RECORDED DATA:
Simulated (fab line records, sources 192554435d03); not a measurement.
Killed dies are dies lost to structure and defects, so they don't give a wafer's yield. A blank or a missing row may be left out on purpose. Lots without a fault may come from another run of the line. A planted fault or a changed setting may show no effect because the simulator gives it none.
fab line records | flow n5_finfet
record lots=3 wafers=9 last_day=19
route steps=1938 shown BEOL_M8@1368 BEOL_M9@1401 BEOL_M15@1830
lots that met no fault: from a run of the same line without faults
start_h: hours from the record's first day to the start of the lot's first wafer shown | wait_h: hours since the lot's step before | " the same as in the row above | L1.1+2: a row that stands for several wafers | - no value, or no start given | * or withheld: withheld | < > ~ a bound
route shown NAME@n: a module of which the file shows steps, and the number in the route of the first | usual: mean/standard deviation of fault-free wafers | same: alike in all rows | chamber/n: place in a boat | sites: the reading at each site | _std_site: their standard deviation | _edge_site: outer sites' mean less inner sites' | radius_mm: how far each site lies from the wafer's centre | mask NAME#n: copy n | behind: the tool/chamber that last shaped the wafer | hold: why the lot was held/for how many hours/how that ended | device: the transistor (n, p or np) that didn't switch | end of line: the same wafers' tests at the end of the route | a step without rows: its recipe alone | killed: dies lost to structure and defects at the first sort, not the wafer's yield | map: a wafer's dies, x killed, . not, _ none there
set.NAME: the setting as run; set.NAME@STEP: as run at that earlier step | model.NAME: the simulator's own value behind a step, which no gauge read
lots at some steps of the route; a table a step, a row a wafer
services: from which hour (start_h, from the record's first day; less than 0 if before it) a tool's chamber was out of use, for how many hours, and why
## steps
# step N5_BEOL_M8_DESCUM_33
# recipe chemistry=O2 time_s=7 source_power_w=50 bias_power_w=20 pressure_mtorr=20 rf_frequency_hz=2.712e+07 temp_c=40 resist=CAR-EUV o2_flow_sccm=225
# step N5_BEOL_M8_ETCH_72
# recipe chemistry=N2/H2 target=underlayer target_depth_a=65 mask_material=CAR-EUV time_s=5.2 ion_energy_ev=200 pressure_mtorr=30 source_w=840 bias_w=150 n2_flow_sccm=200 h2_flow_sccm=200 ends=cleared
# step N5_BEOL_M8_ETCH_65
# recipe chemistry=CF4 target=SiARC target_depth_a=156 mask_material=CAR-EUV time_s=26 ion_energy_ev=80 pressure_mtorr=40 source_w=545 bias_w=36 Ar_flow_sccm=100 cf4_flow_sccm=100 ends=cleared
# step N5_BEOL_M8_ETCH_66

WORK ITEM: Output the listing verbatim through the "route shown NAME@n: a" line.

EXPECTED ANSWER:
Simulated (fab line records, sources 192554435d03); not a measurement.
Killed dies are dies lost to structure and defects, so they don't give a wafer's yield. A blank or a missing row may be left out on purpose. Lots without a fault may come from another run of the line. A planted fault or a changed setting may show no effect because the simulator gives it none.
fab line records | flow n5_finfet
record lots=3 wafers=9 last_day=19
route steps=1938 shown BEOL_M8@1368 BEOL_M9@1401 BEOL_M15@1830
lots that met no fault: from a run of the same line without faults
start_h: hours from the record's first day to the start of the lot's first wafer shown | wait_h: hours since the lot's step before | " the same as in the row above | L1.1+2: a row that stands for several wafers | - no value, or no start given | * or withheld: withheld | < > ~ a bound
route shown NAME@n: a module of which the file shows steps, and the number in the route of the first | usual: mean/standard deviation of fault-free wafers | same: alike in all rows | chamber/n: place in a boat | sites: the reading at each site | _std_site: their standard deviation | _edge_site: outer sites' mean less inner sites' | radius_mm: how far each site lies from the wafer's centre | mask NAME#n: copy n | behind: the tool/chamber that last shaped the wafer | hold: why the lot was held/for how many hours/how that ended | device: the transistor (n, p or np) that didn't switch | end of line: the same wafers' tests at the end of the route | a step without rows: its recipe alone | killed: dies lost to structure and defects at the first sort, not the wafer's yield | map: a wafer's dies, x killed, . not, _ none there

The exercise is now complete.